DATASET:
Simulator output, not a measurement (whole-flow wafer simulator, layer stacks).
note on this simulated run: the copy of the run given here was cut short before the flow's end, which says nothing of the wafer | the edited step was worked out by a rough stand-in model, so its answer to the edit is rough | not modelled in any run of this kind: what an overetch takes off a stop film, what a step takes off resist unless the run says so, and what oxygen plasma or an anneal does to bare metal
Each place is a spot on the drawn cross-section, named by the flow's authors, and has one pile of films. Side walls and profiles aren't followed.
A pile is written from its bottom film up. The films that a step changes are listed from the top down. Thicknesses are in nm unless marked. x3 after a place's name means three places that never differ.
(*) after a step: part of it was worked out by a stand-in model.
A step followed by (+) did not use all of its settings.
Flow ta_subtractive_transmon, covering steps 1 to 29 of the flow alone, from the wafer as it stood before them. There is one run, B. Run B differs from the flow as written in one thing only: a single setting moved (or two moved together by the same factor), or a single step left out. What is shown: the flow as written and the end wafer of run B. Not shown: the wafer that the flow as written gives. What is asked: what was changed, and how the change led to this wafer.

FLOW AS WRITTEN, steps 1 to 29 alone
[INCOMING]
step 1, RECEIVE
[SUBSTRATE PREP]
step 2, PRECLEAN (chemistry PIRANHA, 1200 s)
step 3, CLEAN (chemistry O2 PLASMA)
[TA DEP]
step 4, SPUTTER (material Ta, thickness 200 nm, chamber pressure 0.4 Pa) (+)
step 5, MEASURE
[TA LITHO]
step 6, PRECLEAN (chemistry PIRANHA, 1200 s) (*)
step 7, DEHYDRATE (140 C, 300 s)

ASSIGNMENT: Repeat every record, keeping each word and mark exactly as it is.

REPLY:
Simulator output, not a measurement (whole-flow wafer simulator, layer stacks).
note on this simulated run: the copy of the run given here was cut short before the flow's end, which says nothing of the wafer | the edited step was worked out by a rough stand-in model, so its answer to the edit is rough | not modelled in any run of this kind: what an overetch takes off a stop film, what a step takes off resist unless the run says so, and what oxygen plasma or an anneal does to bare metal
Each place is a spot on the drawn cross-section, named by the flow's authors, and has one pile of films. Side walls and profiles aren't followed.
A pile is written from its bottom film up. The films that a step changes are listed from the top down. Thicknesses are in nm unless marked. x3 after a place's name means three places that never differ.
(*) after a step: part of it was worked out by a stand-in model.
A step followed by (+) did not use all of its settings.
Flow ta_subtractive_transmon, covering steps 1 to 29 of the flow alone, from the wafer as it stood before them. There is one run, B. Run B differs from the flow as written in one thing only: a single setting moved (or two moved together by the same factor), or a single step left out. What is shown: the flow as written and the end wafer of run B. Not shown: the wafer that the flow as written gives. What is asked: what was changed, and how the change led to this wafer.

FLOW AS WRITTEN, steps 1 to 29 alone
[INCOMING]
step 1, RECEIVE
[SUBSTRATE PREP]
step 2, PRECLEAN (chemistry PIRANHA, 1200 s)
step 3, CLEAN (chemistry O2 PLASMA)
[TA DEP]
step 4, SPUTTER (material Ta, thickness 200 nm, chamber pressure 0.4 Pa) (+)
step 5, MEASURE
[TA LITHO]
step 6, PRECLEAN (chemistry PIRANHA, 1200 s) (*)
step 7, DEHYDRATE (140 C, 300 s)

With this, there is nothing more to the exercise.